#### Work order:
All of the data is to be set down again without any alteration.

== Supplied material

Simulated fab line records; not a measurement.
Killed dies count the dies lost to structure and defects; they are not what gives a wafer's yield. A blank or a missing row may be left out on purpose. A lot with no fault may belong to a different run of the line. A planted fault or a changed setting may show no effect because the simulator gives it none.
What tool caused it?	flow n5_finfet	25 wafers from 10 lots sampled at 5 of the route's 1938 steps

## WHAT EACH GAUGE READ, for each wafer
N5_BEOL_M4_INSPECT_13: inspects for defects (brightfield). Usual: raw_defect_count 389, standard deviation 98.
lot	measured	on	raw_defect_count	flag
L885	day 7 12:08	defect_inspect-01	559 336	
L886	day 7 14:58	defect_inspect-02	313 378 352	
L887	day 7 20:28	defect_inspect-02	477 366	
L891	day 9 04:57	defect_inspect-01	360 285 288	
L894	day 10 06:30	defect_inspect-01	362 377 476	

====

#### Worked solution:
Simulated fab line records; not a measurement.
Killed dies count the dies lost to structure and defects; they are not what gives a wafer's yield. A blank or a missing row may be left out on purpose. A lot with no fault may belong to a different run of the line. A planted fault or a changed setting may show no effect because the simulator gives it none.
What tool caused it?	flow n5_finfet	25 wafers from 10 lots sampled at 5 of the route's 1938 steps

## WHAT EACH GAUGE READ, for each wafer
N5_BEOL_M4_INSPECT_13: inspects for defects (brightfield). Usual: raw_defect_count 389, standard deviation 98.
lot	measured	on	raw_defect_count	flag
L885	day 7 12:08	defect_inspect-01	559 336	
L886	day 7 14:58	defect_inspect-02	313 378 352	
L887	day 7 20:28	defect_inspect-02	477 366	
L891	day 9 04:57	defect_inspect-01	360 285 288	
L894	day 10 06:30	defect_inspect-01	362 377 476	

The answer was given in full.